# [TASK ITEM]
From the very first line down to the line containing "THE SPLIT ITSELF", write out the material exactly as it appears, and no more.

━━━━━ LISTED RECORDS
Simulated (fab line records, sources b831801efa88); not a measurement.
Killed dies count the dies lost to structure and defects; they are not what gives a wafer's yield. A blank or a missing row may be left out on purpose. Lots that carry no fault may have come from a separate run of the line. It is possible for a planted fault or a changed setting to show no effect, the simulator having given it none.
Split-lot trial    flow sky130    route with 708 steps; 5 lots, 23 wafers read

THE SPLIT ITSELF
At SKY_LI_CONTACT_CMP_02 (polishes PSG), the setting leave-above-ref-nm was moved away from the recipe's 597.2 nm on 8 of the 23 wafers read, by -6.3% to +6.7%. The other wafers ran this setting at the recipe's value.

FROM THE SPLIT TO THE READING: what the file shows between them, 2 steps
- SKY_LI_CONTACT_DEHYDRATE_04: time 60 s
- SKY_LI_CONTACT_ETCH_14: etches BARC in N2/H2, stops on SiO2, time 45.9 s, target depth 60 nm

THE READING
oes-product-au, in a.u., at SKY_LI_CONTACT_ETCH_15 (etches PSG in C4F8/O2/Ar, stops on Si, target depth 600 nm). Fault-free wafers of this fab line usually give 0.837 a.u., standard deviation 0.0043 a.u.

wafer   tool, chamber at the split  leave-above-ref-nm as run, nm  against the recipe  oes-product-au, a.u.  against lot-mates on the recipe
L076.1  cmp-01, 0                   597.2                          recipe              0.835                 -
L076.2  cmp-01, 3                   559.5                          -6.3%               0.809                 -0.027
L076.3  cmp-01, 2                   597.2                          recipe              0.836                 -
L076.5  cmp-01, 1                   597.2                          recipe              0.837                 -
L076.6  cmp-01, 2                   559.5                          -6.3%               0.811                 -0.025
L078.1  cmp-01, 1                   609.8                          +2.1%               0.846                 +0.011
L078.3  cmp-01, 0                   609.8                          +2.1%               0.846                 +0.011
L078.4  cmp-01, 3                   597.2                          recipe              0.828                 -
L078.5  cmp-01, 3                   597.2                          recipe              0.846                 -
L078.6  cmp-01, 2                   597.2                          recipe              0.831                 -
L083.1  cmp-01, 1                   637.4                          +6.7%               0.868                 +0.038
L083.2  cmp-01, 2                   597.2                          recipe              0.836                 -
━━━━━━━━━━

# [YOUR RESPONSE]
Simulated (fab line records, sources b831801efa88); not a measurement.
Killed dies count the dies lost to structure and defects; they are not what gives a wafer's yield. A blank or a missing row may be left out on purpose. Lots that carry no fault may have come from a separate run of the line. It is possible for a planted fault or a changed setting to show no effect, the simulator having given it none.
Split-lot trial    flow sky130    route with 708 steps; 5 lots, 23 wafers read

THE SPLIT ITSELF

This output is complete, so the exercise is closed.